THE DATA:
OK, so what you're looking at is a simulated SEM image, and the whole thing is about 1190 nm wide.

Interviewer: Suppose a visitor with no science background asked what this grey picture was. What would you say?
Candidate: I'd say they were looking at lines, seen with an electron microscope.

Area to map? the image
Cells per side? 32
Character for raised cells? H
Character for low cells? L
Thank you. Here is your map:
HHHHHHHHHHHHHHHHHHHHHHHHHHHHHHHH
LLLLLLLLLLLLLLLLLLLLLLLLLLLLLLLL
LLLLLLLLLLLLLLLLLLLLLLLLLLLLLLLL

WORK REQUEST: With nothing left out, print the data above exactly.

WRITTEN REPLY:
OK, so what you're looking at is a simulated SEM image, and the whole thing is about 1190 nm wide.

Interviewer: Suppose a visitor with no science background asked what this grey picture was. What would you say?
Candidate: I'd say they were looking at lines, seen with an electron microscope.

Area to map? the image
Cells per side? 32
Character for raised cells? H
Character for low cells? L
Thank you. Here is your map:
HHHHHHHHHHHHHHHHHHHHHHHHHHHHHHHH
LLLLLLLLLLLLLLLLLLLLLLLLLLLLLLLL
LLLLLLLLLLLLLLLLLLLLLLLLLLLLLLLL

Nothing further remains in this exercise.